■ **Task item**
Transcribe the material from its first line onward, ending with the line that contains "startH: the number" and adding nothing beyond it.

—————

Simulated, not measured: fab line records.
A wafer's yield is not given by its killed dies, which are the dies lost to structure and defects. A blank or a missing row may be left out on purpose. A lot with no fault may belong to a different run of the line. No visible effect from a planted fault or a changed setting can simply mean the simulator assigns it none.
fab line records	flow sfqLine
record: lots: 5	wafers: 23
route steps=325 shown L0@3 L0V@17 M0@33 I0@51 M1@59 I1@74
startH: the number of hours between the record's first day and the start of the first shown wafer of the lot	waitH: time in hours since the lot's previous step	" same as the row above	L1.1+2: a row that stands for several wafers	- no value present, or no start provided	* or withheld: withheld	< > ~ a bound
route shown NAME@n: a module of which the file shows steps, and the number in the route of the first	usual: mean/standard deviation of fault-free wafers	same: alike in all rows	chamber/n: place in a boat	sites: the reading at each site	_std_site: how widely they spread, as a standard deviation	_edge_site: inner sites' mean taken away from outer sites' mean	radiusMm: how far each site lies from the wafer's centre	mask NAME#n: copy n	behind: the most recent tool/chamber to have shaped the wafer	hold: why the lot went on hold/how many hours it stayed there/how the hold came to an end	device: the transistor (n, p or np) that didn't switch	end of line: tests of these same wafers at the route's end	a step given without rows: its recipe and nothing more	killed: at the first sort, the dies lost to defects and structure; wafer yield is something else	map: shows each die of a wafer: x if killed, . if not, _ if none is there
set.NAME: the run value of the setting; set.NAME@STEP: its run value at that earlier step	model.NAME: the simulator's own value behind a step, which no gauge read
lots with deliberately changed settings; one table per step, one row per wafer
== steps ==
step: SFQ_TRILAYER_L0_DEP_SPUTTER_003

—————

■ **Answer section**
Simulated, not measured: fab line records.
A wafer's yield is not given by its killed dies, which are the dies lost to structure and defects. A blank or a missing row may be left out on purpose. A lot with no fault may belong to a different run of the line. No visible effect from a planted fault or a changed setting can simply mean the simulator assigns it none.
fab line records	flow sfqLine
record: lots: 5	wafers: 23
route steps=325 shown L0@3 L0V@17 M0@33 I0@51 M1@59 I1@74
startH: the number of hours between the record's first day and the start of the first shown wafer of the lot	waitH: time in hours since the lot's previous step	" same as the row above	L1.1+2: a row that stands for several wafers	- no value present, or no start provided	* or withheld: withheld	< > ~ a bound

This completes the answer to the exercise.